Required action:
Below are the entries. Transcribe exactly the lines from the one with "S3: time that" through the one with "Run 9, hour", ends included, and leave out all others.

Data:
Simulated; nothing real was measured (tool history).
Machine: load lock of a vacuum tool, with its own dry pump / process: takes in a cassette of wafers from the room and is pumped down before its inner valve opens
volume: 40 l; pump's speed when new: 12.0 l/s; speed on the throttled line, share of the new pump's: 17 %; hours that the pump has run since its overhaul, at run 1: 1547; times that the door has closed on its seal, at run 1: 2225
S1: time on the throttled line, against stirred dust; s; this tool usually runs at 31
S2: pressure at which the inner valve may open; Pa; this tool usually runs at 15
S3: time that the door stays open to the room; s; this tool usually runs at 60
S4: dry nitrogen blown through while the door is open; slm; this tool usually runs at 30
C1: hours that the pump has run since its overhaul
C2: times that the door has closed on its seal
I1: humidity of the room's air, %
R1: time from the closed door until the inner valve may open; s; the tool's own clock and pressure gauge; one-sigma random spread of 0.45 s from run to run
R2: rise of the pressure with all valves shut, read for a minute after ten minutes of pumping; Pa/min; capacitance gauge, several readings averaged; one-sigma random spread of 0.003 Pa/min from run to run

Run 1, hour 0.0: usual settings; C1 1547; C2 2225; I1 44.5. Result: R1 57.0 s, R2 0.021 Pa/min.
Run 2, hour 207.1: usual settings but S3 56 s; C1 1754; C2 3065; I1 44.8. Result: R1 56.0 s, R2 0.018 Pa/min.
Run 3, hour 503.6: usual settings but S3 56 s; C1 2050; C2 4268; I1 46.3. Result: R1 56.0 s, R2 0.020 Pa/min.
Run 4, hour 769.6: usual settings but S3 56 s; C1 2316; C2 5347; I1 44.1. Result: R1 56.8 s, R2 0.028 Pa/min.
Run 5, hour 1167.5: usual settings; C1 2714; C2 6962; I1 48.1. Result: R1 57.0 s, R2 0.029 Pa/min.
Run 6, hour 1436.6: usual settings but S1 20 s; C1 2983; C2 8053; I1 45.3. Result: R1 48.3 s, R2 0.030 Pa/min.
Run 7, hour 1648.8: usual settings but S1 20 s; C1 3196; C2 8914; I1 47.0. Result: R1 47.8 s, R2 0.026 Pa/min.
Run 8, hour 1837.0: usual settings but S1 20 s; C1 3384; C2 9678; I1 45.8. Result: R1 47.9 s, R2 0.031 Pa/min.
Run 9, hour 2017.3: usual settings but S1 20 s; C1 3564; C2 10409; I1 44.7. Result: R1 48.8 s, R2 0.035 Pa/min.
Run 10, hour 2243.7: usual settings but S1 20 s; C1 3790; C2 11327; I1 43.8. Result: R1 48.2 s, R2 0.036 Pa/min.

Solution:
S3: time that the door stays open to the room; s; this tool usually runs at 60
S4: dry nitrogen blown through while the door is open; slm; this tool usually runs at 30
C1: hours that the pump has run since its overhaul
C2: times that the door has closed on its seal
I1: humidity of the room's air, %
R1: time from the closed door until the inner valve may open; s; the tool's own clock and pressure gauge; one-sigma random spread of 0.45 s from run to run
R2: rise of the pressure with all valves shut, read for a minute after ten minutes of pumping; Pa/min; capacitance gauge, several readings averaged; one-sigma random spread of 0.003 Pa/min from run to run

Run 1, hour 0.0: usual settings; C1 1547; C2 2225; I1 44.5. Result: R1 57.0 s, R2 0.021 Pa/min.
Run 2, hour 207.1: usual settings but S3 56 s; C1 1754; C2 3065; I1 44.8. Result: R1 56.0 s, R2 0.018 Pa/min.
Run 3, hour 503.6: usual settings but S3 56 s; C1 2050; C2 4268; I1 46.3. Result: R1 56.0 s, R2 0.020 Pa/min.
Run 4, hour 769.6: usual settings but S3 56 s; C1 2316; C2 5347; I1 44.1. Result: R1 56.8 s, R2 0.028 Pa/min.
Run 5, hour 1167.5: usual settings; C1 2714; C2 6962; I1 48.1. Result: R1 57.0 s, R2 0.029 Pa/min.
Run 6, hour 1436.6: usual settings but S1 20 s; C1 2983; C2 8053; I1 45.3. Result: R1 48.3 s, R2 0.030 Pa/min.
Run 7, hour 1648.8: usual settings but S1 20 s; C1 3196; C2 8914; I1 47.0. Result: R1 47.8 s, R2 0.026 Pa/min.
Run 8, hour 1837.0: usual settings but S1 20 s; C1 3384; C2 9678; I1 45.8. Result: R1 47.9 s, R2 0.031 Pa/min.
Run 9, hour 2017.3: usual settings but S1 20 s; C1 3564; C2 10409; I1 44.7. Result: R1 48.8 s, R2 0.035 Pa/min.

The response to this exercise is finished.